======

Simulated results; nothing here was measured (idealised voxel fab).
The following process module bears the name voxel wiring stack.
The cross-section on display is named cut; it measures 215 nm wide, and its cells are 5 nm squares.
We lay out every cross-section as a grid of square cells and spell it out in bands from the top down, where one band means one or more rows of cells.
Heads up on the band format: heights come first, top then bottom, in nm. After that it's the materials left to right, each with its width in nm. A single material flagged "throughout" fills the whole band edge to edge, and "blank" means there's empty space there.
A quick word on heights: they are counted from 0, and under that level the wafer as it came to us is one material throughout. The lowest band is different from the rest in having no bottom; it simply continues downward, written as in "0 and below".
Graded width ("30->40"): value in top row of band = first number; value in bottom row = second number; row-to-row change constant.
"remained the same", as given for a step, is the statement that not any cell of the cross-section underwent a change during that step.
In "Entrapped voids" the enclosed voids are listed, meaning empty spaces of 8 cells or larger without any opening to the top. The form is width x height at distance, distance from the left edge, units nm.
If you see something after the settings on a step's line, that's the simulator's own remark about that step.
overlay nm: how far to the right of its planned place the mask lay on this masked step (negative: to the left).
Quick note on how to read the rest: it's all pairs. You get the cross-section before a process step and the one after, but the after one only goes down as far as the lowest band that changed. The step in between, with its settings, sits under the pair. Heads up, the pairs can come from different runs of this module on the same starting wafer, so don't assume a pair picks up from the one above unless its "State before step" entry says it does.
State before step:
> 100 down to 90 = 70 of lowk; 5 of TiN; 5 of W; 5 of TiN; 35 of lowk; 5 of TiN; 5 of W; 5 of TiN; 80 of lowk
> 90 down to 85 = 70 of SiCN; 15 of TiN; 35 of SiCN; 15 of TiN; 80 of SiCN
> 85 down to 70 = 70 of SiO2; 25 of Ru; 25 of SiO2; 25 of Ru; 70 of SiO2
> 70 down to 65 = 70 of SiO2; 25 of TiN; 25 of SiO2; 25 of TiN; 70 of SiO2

======

■ WORK ORDER:
Using the records above, restate word for word the lines from the one with "The following process" through the one with "Heads up on", both included.

■ RESULT:
The following process module bears the name voxel wiring stack.
The cross-section on display is named cut; it measures 215 nm wide, and its cells are 5 nm squares.
We lay out every cross-section as a grid of square cells and spell it out in bands from the top down, where one band means one or more rows of cells.
Heads up on the band format: heights come first, top then bottom, in nm. After that it's the materials left to right, each with its width in nm. A single material flagged "throughout" fills the whole band edge to edge, and "blank" means there's empty space there.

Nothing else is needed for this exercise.